Work task
Take the data below and extract the lines from the one with "Back: parallel lines" to the one with "Return the sizes", inclusive, exactly as written.

Dataset extract
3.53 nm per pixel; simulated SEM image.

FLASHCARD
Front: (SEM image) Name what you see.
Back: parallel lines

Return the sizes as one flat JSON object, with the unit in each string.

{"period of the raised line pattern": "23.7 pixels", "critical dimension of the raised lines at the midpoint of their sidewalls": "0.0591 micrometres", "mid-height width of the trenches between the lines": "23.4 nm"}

Written reply
Back: parallel lines

Return the sizes as one flat JSON object, with the unit in each string.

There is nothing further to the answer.